[Opening Available data section]

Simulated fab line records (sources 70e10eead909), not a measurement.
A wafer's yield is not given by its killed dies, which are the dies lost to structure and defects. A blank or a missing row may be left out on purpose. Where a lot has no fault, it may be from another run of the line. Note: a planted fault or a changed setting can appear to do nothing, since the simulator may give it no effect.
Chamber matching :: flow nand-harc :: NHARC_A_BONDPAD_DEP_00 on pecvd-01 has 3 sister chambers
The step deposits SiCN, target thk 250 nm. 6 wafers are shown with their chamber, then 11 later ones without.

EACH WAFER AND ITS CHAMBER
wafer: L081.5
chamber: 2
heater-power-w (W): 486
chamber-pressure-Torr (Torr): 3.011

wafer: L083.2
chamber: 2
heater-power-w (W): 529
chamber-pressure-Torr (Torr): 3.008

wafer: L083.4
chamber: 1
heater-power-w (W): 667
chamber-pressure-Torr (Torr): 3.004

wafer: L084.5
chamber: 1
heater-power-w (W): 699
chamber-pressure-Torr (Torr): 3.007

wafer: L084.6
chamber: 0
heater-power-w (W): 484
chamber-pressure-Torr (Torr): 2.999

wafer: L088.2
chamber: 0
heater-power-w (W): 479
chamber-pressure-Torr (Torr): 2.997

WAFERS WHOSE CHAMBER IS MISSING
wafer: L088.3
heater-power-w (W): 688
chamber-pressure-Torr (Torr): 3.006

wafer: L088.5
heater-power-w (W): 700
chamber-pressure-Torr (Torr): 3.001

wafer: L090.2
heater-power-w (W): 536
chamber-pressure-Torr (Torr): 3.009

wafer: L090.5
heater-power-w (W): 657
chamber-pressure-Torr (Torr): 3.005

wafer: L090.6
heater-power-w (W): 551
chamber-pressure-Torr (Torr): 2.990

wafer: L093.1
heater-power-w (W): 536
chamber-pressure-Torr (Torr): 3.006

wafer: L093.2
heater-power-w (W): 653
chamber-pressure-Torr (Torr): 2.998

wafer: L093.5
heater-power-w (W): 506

[Closing Available data section]

Work instruction >>
If a line comes after the one containing "wafer: L090.2", leave it out; set down every line of the data before it, and that line itself, exactly.

Written response >>
Simulated fab line records (sources 70e10eead909), not a measurement.
A wafer's yield is not given by its killed dies, which are the dies lost to structure and defects. A blank or a missing row may be left out on purpose. Where a lot has no fault, it may be from another run of the line. Note: a planted fault or a changed setting can appear to do nothing, since the simulator may give it no effect.
Chamber matching :: flow nand-harc :: NHARC_A_BONDPAD_DEP_00 on pecvd-01 has 3 sister chambers
The step deposits SiCN, target thk 250 nm. 6 wafers are shown with their chamber, then 11 later ones without.

EACH WAFER AND ITS CHAMBER
wafer: L081.5
chamber: 2
heater-power-w (W): 486
chamber-pressure-Torr (Torr): 3.011

wafer: L083.2
chamber: 2
heater-power-w (W): 529
chamber-pressure-Torr (Torr): 3.008

wafer: L083.4
chamber: 1
heater-power-w (W): 667
chamber-pressure-Torr (Torr): 3.004

wafer: L084.5
chamber: 1
heater-power-w (W): 699
chamber-pressure-Torr (Torr): 3.007

wafer: L084.6
chamber: 0
heater-power-w (W): 484
chamber-pressure-Torr (Torr): 2.999

wafer: L088.2
chamber: 0
heater-power-w (W): 479
chamber-pressure-Torr (Torr): 2.997

WAFERS WHOSE CHAMBER IS MISSING
wafer: L088.3
heater-power-w (W): 688
chamber-pressure-Torr (Torr): 3.006

wafer: L088.5
heater-power-w (W): 700
chamber-pressure-Torr (Torr): 3.001

wafer: L090.2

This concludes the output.